Requirement: Print out all of the data below, keeping it identical to the original.

BEGIN Exercise data

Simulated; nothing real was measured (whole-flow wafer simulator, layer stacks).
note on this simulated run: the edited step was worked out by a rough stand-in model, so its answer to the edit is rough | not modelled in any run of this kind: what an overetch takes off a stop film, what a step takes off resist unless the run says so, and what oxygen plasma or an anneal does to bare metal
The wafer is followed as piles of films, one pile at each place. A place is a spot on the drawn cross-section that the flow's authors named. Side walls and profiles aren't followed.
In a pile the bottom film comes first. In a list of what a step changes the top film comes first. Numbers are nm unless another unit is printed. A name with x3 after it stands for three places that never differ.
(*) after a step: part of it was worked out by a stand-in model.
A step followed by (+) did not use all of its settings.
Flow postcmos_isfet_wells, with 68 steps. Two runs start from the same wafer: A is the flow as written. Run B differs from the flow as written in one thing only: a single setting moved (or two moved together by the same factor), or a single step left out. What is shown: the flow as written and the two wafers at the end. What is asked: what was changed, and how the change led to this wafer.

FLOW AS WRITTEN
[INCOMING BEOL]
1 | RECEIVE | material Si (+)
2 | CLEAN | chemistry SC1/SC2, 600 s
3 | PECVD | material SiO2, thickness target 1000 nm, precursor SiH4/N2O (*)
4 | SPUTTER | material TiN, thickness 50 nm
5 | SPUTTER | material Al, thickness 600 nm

END Exercise data

Expected answer:
Simulated; nothing real was measured (whole-flow wafer simulator, layer stacks).
note on this simulated run: the edited step was worked out by a rough stand-in model, so its answer to the edit is rough | not modelled in any run of this kind: what an overetch takes off a stop film, what a step takes off resist unless the run says so, and what oxygen plasma or an anneal does to bare metal
The wafer is followed as piles of films, one pile at each place. A place is a spot on the drawn cross-section that the flow's authors named. Side walls and profiles aren't followed.
In a pile the bottom film comes first. In a list of what a step changes the top film comes first. Numbers are nm unless another unit is printed. A name with x3 after it stands for three places that never differ.
(*) after a step: part of it was worked out by a stand-in model.
A step followed by (+) did not use all of its settings.
Flow postcmos_isfet_wells, with 68 steps. Two runs start from the same wafer: A is the flow as written. Run B differs from the flow as written in one thing only: a single setting moved (or two moved together by the same factor), or a single step left out. What is shown: the flow as written and the two wafers at the end. What is asked: what was changed, and how the change led to this wafer.

FLOW AS WRITTEN
[INCOMING BEOL]
1 | RECEIVE | material Si (+)
2 | CLEAN | chemistry SC1/SC2, 600 s
3 | PECVD | material SiO2, thickness target 1000 nm, precursor SiH4/N2O (*)
4 | SPUTTER | material TiN, thickness 50 nm
5 | SPUTTER | material Al, thickness 600 nm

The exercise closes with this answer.